— Extracted records —
******************************
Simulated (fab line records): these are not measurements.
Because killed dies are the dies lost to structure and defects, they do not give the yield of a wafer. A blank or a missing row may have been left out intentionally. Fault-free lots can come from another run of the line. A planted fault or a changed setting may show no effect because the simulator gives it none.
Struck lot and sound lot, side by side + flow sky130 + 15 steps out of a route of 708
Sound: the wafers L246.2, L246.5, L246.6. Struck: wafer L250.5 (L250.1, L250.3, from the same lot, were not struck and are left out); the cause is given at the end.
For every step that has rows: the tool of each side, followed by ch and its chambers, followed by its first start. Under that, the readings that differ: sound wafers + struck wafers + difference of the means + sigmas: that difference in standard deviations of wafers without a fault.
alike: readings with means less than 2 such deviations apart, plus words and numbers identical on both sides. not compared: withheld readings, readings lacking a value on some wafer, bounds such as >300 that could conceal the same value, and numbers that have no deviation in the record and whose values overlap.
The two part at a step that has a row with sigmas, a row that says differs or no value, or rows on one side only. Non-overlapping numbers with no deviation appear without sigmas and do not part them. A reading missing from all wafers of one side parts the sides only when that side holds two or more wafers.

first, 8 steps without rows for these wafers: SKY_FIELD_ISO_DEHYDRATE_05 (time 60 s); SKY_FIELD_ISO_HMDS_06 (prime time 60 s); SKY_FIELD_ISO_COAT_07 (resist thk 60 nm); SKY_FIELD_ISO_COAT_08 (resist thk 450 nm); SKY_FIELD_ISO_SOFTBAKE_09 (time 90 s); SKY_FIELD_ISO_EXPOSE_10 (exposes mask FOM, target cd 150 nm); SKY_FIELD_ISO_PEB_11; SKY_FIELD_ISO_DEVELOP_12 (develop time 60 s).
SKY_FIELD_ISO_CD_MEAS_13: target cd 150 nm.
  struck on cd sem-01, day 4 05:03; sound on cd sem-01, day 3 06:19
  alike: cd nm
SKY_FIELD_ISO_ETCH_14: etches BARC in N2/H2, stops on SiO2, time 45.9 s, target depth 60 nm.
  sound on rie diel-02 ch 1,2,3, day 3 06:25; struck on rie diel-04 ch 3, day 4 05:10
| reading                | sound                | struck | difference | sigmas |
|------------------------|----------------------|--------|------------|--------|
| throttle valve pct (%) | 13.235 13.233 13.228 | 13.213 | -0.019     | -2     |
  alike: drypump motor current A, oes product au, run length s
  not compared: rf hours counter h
******************************

— Work instruction —
Print again the lines of the entries above that fall between the line holding "Sound: the wafers" and the line holding "The two part", inclusive, exactly as they stand.

— Task output —
Sound: the wafers L246.2, L246.5, L246.6. Struck: wafer L250.5 (L250.1, L250.3, from the same lot, were not struck and are left out); the cause is given at the end.
For every step that has rows: the tool of each side, followed by ch and its chambers, followed by its first start. Under that, the readings that differ: sound wafers + struck wafers + difference of the means + sigmas: that difference in standard deviations of wafers without a fault.
alike: readings with means less than 2 such deviations apart, plus words and numbers identical on both sides. not compared: withheld readings, readings lacking a value on some wafer, bounds such as >300 that could conceal the same value, and numbers that have no deviation in the record and whose values overlap.
The two part at a step that has a row with sigmas, a row that says differs or no value, or rows on one side only. Non-overlapping numbers with no deviation appear without sigmas and do not part them. A reading missing from all wafers of one side parts the sides only when that side holds two or more wafers.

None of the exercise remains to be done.